##### DATA SECTION
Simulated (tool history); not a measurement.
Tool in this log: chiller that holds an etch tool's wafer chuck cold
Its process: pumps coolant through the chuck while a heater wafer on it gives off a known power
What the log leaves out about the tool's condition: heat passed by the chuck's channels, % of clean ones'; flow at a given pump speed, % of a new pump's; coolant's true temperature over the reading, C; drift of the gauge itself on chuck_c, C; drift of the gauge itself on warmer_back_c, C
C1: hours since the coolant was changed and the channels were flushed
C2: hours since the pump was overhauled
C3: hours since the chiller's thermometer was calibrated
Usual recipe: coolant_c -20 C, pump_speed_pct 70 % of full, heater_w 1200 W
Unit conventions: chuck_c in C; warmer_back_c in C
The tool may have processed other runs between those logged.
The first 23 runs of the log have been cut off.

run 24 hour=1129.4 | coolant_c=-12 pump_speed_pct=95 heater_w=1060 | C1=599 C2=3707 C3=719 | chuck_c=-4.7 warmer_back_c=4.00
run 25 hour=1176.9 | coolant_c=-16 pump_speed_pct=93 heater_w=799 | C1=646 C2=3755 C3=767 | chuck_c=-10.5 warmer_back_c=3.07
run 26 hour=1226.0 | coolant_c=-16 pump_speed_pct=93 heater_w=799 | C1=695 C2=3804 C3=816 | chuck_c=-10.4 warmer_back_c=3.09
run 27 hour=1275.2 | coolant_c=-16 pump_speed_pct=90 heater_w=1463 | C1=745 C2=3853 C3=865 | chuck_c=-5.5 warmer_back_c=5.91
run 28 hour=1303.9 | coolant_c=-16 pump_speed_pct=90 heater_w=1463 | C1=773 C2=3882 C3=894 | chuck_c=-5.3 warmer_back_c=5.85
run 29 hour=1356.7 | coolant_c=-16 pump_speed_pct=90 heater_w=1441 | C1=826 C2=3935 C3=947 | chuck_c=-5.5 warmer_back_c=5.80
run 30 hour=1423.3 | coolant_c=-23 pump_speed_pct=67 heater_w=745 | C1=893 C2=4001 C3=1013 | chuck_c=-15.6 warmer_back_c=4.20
##########

** REQUIREMENT **
In the entries above, find the line with "Usual recipe: coolant_c" and the line with "The first 23", then set down exactly those two and every line between them, nothing else.

** WORKED SOLUTION **
Usual recipe: coolant_c -20 C, pump_speed_pct 70 % of full, heater_w 1200 W
Unit conventions: chuck_c in C; warmer_back_c in C
The tool may have processed other runs between those logged.
The first 23 runs of the log have been cut off.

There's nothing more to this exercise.